Assigned task. Only the lines from the opening of the material through the one containing "Chamber matching |" should be reproduced, each exactly as it stands.

=== Begin Enclosure ===

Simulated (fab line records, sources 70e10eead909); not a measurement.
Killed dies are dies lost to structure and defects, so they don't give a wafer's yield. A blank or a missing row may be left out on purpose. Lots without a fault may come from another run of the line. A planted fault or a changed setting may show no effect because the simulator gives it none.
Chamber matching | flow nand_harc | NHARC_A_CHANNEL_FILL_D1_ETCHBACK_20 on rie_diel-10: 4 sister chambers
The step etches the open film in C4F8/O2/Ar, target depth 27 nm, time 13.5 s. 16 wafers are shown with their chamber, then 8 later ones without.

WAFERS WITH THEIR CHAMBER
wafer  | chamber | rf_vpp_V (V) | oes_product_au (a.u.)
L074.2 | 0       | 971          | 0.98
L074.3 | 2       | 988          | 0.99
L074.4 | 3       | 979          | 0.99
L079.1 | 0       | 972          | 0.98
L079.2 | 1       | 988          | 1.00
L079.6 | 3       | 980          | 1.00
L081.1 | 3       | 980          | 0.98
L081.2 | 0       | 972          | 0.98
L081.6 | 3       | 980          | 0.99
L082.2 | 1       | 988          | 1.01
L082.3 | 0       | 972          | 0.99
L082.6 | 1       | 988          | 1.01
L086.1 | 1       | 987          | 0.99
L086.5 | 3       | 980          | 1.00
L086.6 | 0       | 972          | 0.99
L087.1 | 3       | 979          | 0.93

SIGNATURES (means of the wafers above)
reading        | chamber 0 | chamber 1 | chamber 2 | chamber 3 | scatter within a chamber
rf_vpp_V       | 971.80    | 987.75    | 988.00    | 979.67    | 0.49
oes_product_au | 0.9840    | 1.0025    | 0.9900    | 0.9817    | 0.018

=== End Enclosure ===

Problem solution.
Simulated (fab line records, sources 70e10eead909); not a measurement.
Killed dies are dies lost to structure and defects, so they don't give a wafer's yield. A blank or a missing row may be left out on purpose. Lots without a fault may come from another run of the line. A planted fault or a changed setting may show no effect because the simulator gives it none.
Chamber matching | flow nand_harc | NHARC_A_CHANNEL_FILL_D1_ETCHBACK_20 on rie_diel-10: 4 sister chambers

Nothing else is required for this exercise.